* ASSIGNED TASK *
Exactly as they appear below, repeat the lines from the one with "fab line records | flow n5-finfet" through the one with "route steps=1938 shown", and no others.

=== GIVEN ENTRIES ===

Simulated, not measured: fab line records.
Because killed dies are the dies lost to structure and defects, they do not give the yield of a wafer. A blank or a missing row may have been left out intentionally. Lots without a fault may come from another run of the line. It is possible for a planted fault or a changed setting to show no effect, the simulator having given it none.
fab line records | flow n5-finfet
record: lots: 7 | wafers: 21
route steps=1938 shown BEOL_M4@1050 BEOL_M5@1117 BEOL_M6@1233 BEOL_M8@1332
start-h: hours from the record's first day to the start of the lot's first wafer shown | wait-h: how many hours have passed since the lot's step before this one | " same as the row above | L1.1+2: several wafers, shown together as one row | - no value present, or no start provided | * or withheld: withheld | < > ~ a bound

===

* ANSWER AREA *
fab line records | flow n5-finfet
record: lots: 7 | wafers: 21
route steps=1938 shown BEOL_M4@1050 BEOL_M5@1117 BEOL_M6@1233 BEOL_M8@1332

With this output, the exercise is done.